Information provided Block Start

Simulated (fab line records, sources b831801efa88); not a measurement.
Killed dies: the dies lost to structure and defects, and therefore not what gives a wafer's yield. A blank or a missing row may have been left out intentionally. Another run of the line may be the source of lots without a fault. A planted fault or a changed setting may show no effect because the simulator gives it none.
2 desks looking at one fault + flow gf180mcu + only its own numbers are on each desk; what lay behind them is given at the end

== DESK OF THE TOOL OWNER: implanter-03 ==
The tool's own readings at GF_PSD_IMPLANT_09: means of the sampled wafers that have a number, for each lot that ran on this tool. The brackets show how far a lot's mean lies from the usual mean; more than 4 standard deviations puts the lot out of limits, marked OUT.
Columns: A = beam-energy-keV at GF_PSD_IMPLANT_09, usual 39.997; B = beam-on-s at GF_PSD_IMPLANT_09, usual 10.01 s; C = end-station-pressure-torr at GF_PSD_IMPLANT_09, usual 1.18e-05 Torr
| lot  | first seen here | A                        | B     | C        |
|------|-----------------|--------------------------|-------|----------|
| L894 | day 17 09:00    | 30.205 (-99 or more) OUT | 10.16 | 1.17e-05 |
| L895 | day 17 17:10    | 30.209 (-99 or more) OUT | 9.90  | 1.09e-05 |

Information provided Block End

Action item: Transcribe the records above with every character unchanged.

Worked solution:
Simulated (fab line records, sources b831801efa88); not a measurement.
Killed dies: the dies lost to structure and defects, and therefore not what gives a wafer's yield. A blank or a missing row may have been left out intentionally. Another run of the line may be the source of lots without a fault. A planted fault or a changed setting may show no effect because the simulator gives it none.
2 desks looking at one fault + flow gf180mcu + only its own numbers are on each desk; what lay behind them is given at the end

== DESK OF THE TOOL OWNER: implanter-03 ==
The tool's own readings at GF_PSD_IMPLANT_09: means of the sampled wafers that have a number, for each lot that ran on this tool. The brackets show how far a lot's mean lies from the usual mean; more than 4 standard deviations puts the lot out of limits, marked OUT.
Columns: A = beam-energy-keV at GF_PSD_IMPLANT_09, usual 39.997; B = beam-on-s at GF_PSD_IMPLANT_09, usual 10.01 s; C = end-station-pressure-torr at GF_PSD_IMPLANT_09, usual 1.18e-05 Torr
| lot  | first seen here | A                        | B     | C        |
|------|-----------------|--------------------------|-------|----------|
| L894 | day 17 09:00    | 30.205 (-99 or more) OUT | 10.16 | 1.17e-05 |
| L895 | day 17 17:10    | 30.209 (-99 or more) OUT | 9.90  | 1.09e-05 |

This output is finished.